Since only part of the material below is wanted, output exactly the lines from the one with "question=which readings at" up to and including the one with "- rie-diel-01 at".

*** Opening Material shown ***
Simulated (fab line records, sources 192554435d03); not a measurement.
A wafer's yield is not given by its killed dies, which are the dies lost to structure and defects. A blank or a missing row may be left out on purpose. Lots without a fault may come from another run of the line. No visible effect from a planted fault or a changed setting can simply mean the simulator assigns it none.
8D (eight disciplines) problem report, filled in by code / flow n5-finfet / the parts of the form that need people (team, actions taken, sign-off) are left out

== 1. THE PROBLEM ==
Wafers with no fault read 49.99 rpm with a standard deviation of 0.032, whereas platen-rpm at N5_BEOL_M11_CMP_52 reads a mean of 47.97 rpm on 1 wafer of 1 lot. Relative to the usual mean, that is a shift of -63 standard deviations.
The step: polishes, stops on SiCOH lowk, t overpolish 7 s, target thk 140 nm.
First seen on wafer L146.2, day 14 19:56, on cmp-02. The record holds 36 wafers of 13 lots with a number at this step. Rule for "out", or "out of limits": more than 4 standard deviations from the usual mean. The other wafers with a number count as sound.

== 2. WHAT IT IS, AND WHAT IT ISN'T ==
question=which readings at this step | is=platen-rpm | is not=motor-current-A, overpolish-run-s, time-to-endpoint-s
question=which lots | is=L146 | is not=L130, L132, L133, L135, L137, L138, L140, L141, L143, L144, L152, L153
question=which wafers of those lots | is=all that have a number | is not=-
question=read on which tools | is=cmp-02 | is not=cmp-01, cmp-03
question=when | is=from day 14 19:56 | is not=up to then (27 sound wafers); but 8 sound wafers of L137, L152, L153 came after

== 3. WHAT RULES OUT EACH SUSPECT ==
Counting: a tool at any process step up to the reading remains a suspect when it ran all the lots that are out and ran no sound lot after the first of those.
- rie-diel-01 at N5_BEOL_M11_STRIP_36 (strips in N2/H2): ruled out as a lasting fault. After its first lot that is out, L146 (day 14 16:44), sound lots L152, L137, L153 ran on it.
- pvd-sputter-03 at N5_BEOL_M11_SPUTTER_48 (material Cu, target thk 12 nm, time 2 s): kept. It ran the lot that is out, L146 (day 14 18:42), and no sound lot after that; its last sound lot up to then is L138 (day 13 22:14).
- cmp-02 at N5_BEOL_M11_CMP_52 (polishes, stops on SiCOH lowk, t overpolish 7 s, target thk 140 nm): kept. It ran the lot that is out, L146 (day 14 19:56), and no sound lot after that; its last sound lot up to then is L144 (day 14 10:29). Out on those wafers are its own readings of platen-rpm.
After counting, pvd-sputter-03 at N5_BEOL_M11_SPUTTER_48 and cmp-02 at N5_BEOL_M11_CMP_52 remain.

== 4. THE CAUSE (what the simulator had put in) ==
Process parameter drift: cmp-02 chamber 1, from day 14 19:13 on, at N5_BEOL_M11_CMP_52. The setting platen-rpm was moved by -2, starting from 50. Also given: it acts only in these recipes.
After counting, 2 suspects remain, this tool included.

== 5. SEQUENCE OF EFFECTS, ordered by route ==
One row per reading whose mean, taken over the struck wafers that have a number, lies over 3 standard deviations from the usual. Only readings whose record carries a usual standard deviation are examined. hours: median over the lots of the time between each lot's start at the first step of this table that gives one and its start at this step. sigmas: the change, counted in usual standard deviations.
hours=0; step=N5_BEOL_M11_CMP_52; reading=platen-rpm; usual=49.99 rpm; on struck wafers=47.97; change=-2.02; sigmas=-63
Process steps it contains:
*** Closing Material shown ***

Response box:
question=which readings at this step | is=platen-rpm | is not=motor-current-A, overpolish-run-s, time-to-endpoint-s
question=which lots | is=L146 | is not=L130, L132, L133, L135, L137, L138, L140, L141, L143, L144, L152, L153
question=which wafers of those lots | is=all that have a number | is not=-
question=read on which tools | is=cmp-02 | is not=cmp-01, cmp-03
question=when | is=from day 14 19:56 | is not=up to then (27 sound wafers); but 8 sound wafers of L137, L152, L153 came after

== 3. WHAT RULES OUT EACH SUSPECT ==
Counting: a tool at any process step up to the reading remains a suspect when it ran all the lots that are out and ran no sound lot after the first of those.
- rie-diel-01 at N5_BEOL_M11_STRIP_36 (strips in N2/H2): ruled out as a lasting fault. After its first lot that is out, L146 (day 14 16:44), sound lots L152, L137, L153 ran on it.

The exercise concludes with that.